§ Assignment
Every line that appears in the listing is to be set down verbatim.

§ Given entries
########
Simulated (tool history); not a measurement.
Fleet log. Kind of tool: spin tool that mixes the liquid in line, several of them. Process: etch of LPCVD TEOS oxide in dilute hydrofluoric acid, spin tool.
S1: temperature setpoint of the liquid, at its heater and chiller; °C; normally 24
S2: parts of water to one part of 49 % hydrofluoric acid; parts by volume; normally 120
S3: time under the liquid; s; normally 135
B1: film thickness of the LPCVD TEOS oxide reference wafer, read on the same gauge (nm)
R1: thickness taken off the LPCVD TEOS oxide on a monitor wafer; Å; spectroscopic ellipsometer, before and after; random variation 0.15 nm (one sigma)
########

§ Problem solution
Simulated (tool history); not a measurement.
Fleet log. Kind of tool: spin tool that mixes the liquid in line, several of them. Process: etch of LPCVD TEOS oxide in dilute hydrofluoric acid, spin tool.
S1: temperature setpoint of the liquid, at its heater and chiller; °C; normally 24
S2: parts of water to one part of 49 % hydrofluoric acid; parts by volume; normally 120
S3: time under the liquid; s; normally 135
B1: film thickness of the LPCVD TEOS oxide reference wafer, read on the same gauge (nm)
R1: thickness taken off the LPCVD TEOS oxide on a monitor wafer; Å; spectroscopic ellipsometer, before and after; random variation 0.15 nm (one sigma)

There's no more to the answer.